WORK INSTRUCTION:
Below are records to be output exactly, every one of them.

*** EXTRACTED DATA ***

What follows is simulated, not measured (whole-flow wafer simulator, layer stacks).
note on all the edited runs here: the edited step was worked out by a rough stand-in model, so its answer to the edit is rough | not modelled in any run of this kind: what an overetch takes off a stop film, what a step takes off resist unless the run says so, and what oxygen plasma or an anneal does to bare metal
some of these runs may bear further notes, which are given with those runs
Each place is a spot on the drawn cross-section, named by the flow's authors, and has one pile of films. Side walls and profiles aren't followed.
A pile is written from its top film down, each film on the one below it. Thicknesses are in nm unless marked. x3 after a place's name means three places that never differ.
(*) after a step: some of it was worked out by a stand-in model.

***

WRITTEN SOLUTION:
What follows is simulated, not measured (whole-flow wafer simulator, layer stacks).
note on all the edited runs here: the edited step was worked out by a rough stand-in model, so its answer to the edit is rough | not modelled in any run of this kind: what an overetch takes off a stop film, what a step takes off resist unless the run says so, and what oxygen plasma or an anneal does to bare metal
some of these runs may bear further notes, which are given with those runs
Each place is a spot on the drawn cross-section, named by the flow's authors, and has one pile of films. Side walls and profiles aren't followed.
A pile is written from its top film down, each film on the one below it. Thicknesses are in nm unless marked. x3 after a place's name means three places that never differ.
(*) after a step: some of it was worked out by a stand-in model.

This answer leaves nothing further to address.